▶ Source information
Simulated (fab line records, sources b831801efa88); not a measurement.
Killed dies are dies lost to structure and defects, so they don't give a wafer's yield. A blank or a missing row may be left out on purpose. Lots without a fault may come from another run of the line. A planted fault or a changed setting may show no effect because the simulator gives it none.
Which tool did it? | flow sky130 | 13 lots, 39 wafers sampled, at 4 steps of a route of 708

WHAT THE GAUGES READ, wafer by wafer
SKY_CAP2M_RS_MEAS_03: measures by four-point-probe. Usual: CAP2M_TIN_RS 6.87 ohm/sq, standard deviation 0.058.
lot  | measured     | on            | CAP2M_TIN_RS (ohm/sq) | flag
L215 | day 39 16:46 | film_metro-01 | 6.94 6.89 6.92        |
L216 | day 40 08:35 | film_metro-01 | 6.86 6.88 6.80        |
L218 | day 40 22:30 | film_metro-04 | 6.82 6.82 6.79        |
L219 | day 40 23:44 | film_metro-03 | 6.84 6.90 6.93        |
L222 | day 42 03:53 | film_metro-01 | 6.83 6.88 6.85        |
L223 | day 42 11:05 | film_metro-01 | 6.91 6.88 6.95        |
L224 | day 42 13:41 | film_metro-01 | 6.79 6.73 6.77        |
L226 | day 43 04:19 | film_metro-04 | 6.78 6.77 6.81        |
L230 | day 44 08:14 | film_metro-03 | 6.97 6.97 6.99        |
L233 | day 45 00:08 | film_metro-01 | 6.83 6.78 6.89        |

▶ Activity
Each line of the material above needs repeating verbatim.

▶ Written answer
Simulated (fab line records, sources b831801efa88); not a measurement.
Killed dies are dies lost to structure and defects, so they don't give a wafer's yield. A blank or a missing row may be left out on purpose. Lots without a fault may come from another run of the line. A planted fault or a changed setting may show no effect because the simulator gives it none.
Which tool did it? | flow sky130 | 13 lots, 39 wafers sampled, at 4 steps of a route of 708

WHAT THE GAUGES READ, wafer by wafer
SKY_CAP2M_RS_MEAS_03: measures by four-point-probe. Usual: CAP2M_TIN_RS 6.87 ohm/sq, standard deviation 0.058.
lot  | measured     | on            | CAP2M_TIN_RS (ohm/sq) | flag
L215 | day 39 16:46 | film_metro-01 | 6.94 6.89 6.92        |
L216 | day 40 08:35 | film_metro-01 | 6.86 6.88 6.80        |
L218 | day 40 22:30 | film_metro-04 | 6.82 6.82 6.79        |
L219 | day 40 23:44 | film_metro-03 | 6.84 6.90 6.93        |
L222 | day 42 03:53 | film_metro-01 | 6.83 6.88 6.85        |
L223 | day 42 11:05 | film_metro-01 | 6.91 6.88 6.95        |
L224 | day 42 13:41 | film_metro-01 | 6.79 6.73 6.77        |
L226 | day 43 04:19 | film_metro-04 | 6.78 6.77 6.81        |
L230 | day 44 08:14 | film_metro-03 | 6.97 6.97 6.99        |
L233 | day 45 00:08 | film_metro-01 | 6.83 6.78 6.89        |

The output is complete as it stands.